### Work request
The task calls for each record to be given again exactly.

(Beginning of Listed records)
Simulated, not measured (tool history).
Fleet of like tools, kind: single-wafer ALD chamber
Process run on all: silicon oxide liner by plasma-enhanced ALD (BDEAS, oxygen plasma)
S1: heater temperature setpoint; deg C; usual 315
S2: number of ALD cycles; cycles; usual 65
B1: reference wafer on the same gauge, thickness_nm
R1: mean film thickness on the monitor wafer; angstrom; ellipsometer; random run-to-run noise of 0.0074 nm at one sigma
(End of Listed records)

### Your response
Simulated, not measured (tool history).
Fleet of like tools, kind: single-wafer ALD chamber
Process run on all: silicon oxide liner by plasma-enhanced ALD (BDEAS, oxygen plasma)
S1: heater temperature setpoint; deg C; usual 315
S2: number of ALD cycles; cycles; usual 65
B1: reference wafer on the same gauge, thickness_nm
R1: mean film thickness on the monitor wafer; angstrom; ellipsometer; random run-to-run noise of 0.0074 nm at one sigma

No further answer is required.